Copy the lines exactly. Begin at the first line of the data and stop after the line with "A wafer's yield".

*** Dataset extract

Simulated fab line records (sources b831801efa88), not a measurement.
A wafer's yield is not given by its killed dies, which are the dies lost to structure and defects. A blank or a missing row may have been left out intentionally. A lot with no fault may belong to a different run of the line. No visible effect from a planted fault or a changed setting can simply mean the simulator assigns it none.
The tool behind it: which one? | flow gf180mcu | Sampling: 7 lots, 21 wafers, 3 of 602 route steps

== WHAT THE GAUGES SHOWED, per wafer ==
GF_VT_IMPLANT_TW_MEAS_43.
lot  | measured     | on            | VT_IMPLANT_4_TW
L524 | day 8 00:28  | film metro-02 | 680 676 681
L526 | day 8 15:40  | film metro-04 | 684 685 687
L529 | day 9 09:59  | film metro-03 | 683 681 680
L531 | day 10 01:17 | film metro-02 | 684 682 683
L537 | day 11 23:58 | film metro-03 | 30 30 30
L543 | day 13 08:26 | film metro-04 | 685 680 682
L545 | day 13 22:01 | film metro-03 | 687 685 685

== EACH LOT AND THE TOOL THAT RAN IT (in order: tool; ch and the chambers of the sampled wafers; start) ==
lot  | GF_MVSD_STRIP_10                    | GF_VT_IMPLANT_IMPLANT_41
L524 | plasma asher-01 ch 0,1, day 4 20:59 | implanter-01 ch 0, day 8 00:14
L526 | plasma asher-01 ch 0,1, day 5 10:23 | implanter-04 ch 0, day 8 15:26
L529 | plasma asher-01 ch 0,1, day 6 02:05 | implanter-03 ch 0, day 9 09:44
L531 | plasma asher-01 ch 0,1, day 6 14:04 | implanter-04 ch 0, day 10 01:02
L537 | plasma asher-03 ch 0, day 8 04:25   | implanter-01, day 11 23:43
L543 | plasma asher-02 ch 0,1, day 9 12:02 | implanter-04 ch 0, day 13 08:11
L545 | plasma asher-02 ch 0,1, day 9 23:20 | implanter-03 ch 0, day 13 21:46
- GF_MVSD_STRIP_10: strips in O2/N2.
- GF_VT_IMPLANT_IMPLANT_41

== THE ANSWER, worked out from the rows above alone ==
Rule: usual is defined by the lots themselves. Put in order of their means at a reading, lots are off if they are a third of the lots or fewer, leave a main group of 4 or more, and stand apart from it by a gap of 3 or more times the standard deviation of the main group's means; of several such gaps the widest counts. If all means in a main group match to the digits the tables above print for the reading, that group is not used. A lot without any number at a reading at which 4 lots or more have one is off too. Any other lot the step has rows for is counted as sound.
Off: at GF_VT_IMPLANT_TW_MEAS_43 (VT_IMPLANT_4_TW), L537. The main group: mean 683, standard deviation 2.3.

******

• **Task solution**:
Simulated fab line records (sources b831801efa88), not a measurement.
A wafer's yield is not given by its killed dies, which are the dies lost to structure and defects. A blank or a missing row may have been left out intentionally. A lot with no fault may belong to a different run of the line. No visible effect from a planted fault or a changed setting can simply mean the simulator assigns it none.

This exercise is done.